### Exercise
All of the data is to be repeated verbatim.

- - - - -
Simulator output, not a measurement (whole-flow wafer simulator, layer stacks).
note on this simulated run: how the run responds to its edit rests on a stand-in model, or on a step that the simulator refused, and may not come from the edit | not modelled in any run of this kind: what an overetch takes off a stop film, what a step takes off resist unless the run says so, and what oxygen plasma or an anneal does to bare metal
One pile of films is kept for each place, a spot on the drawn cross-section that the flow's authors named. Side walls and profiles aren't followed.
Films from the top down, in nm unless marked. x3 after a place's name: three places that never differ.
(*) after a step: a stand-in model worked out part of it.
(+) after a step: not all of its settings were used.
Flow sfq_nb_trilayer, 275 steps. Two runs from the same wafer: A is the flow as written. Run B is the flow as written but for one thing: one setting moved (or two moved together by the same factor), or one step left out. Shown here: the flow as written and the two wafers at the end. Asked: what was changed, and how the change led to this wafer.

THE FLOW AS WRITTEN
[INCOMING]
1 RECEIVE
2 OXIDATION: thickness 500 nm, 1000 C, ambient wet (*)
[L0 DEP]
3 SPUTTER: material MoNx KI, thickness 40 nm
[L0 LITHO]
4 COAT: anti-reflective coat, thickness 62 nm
- - - - -

### Exercise solution
Simulator output, not a measurement (whole-flow wafer simulator, layer stacks).
note on this simulated run: how the run responds to its edit rests on a stand-in model, or on a step that the simulator refused, and may not come from the edit | not modelled in any run of this kind: what an overetch takes off a stop film, what a step takes off resist unless the run says so, and what oxygen plasma or an anneal does to bare metal
One pile of films is kept for each place, a spot on the drawn cross-section that the flow's authors named. Side walls and profiles aren't followed.
Films from the top down, in nm unless marked. x3 after a place's name: three places that never differ.
(*) after a step: a stand-in model worked out part of it.
(+) after a step: not all of its settings were used.
Flow sfq_nb_trilayer, 275 steps. Two runs from the same wafer: A is the flow as written. Run B is the flow as written but for one thing: one setting moved (or two moved together by the same factor), or one step left out. Shown here: the flow as written and the two wafers at the end. Asked: what was changed, and how the change led to this wafer.

THE FLOW AS WRITTEN
[INCOMING]
1 RECEIVE
2 OXIDATION: thickness 500 nm, 1000 C, ambient wet (*)
[L0 DEP]
3 SPUTTER: material MoNx KI, thickness 40 nm
[L0 LITHO]
4 COAT: anti-reflective coat, thickness 62 nm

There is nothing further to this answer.